Exercise> Please copy out the entries until you have copied the line that contains "S1: bias power; W", beginning with the first line.

=== Entries supplied ===

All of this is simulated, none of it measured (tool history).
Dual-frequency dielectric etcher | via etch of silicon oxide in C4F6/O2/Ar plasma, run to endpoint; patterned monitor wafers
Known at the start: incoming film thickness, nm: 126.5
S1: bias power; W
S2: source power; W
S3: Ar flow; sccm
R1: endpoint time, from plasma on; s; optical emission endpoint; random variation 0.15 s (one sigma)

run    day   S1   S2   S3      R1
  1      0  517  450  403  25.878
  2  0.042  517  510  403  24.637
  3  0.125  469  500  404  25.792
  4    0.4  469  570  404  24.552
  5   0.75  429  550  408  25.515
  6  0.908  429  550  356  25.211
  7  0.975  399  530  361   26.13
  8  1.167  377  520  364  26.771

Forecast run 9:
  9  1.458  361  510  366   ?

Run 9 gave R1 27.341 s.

===

Answer box>
All of this is simulated, none of it measured (tool history).
Dual-frequency dielectric etcher | via etch of silicon oxide in C4F6/O2/Ar plasma, run to endpoint; patterned monitor wafers
Known at the start: incoming film thickness, nm: 126.5
S1: bias power; W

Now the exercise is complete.